* SUPPLIED MATERIAL *
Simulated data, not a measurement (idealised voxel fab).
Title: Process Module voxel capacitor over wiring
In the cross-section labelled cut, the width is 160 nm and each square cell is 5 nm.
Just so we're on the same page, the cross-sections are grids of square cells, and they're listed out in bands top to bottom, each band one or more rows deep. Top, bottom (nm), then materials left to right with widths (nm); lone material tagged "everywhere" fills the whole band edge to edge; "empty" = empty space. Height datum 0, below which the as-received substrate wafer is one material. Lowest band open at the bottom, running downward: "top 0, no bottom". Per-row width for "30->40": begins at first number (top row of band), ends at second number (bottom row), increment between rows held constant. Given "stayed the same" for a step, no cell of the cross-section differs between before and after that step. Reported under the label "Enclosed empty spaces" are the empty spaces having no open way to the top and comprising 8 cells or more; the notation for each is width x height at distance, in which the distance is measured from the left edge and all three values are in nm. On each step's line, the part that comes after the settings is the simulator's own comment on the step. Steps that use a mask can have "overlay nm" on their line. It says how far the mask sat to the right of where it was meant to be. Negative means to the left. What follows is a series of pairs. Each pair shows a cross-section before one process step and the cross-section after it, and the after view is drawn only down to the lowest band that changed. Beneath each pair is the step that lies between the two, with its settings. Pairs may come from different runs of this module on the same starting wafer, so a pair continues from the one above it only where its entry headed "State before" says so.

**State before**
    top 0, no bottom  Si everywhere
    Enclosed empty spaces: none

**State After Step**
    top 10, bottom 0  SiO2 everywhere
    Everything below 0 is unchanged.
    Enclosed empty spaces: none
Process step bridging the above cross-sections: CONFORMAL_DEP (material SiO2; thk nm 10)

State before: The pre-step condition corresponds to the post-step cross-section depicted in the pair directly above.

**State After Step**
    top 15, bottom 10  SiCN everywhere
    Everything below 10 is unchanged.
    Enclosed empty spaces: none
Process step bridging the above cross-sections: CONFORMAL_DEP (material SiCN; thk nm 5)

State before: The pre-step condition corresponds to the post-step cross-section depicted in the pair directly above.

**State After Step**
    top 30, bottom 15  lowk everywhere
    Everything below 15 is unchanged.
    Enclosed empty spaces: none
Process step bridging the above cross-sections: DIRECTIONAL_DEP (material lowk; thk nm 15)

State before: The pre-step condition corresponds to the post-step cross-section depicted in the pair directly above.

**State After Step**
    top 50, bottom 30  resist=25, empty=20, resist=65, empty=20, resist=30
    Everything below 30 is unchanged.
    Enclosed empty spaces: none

* ACTIVITY *
Transcribe the listing above line for line, from the first line to the line containing "In the cross-section", inclusive, with no other lines.

* RESULT *
Simulated data, not a measurement (idealised voxel fab).
Title: Process Module voxel capacitor over wiring
In the cross-section labelled cut, the width is 160 nm and each square cell is 5 nm.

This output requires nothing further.